• **Activity**: Everything from the top of the data below through the line with "It was established that the distance" should be duplicated exactly, and nothing past it.

• **Data for review**:
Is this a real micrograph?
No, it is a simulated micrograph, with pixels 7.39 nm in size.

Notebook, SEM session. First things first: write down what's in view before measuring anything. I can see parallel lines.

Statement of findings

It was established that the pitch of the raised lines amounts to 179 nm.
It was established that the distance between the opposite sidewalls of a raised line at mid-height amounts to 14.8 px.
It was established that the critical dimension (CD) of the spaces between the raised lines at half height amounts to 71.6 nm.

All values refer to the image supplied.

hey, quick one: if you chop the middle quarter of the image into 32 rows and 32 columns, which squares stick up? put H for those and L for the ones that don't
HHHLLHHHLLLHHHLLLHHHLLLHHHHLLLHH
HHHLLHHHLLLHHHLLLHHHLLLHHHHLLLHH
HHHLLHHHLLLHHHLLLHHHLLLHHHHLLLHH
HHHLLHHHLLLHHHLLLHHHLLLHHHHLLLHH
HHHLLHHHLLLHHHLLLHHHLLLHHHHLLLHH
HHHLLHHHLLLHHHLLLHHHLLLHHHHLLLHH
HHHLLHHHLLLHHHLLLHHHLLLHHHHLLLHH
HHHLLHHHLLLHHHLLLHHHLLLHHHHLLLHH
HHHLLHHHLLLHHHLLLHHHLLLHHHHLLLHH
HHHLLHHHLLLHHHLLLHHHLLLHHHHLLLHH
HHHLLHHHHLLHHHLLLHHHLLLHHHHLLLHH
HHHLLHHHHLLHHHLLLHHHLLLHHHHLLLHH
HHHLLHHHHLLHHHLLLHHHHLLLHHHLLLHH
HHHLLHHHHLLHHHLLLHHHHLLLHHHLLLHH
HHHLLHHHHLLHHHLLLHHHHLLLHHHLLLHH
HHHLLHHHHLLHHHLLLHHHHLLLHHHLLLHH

• **Response area**:
Is this a real micrograph?
No, it is a simulated micrograph, with pixels 7.39 nm in size.

Notebook, SEM session. First things first: write down what's in view before measuring anything. I can see parallel lines.

Statement of findings

It was established that the pitch of the raised lines amounts to 179 nm.
It was established that the distance between the opposite sidewalls of a raised line at mid-height amounts to 14.8 px.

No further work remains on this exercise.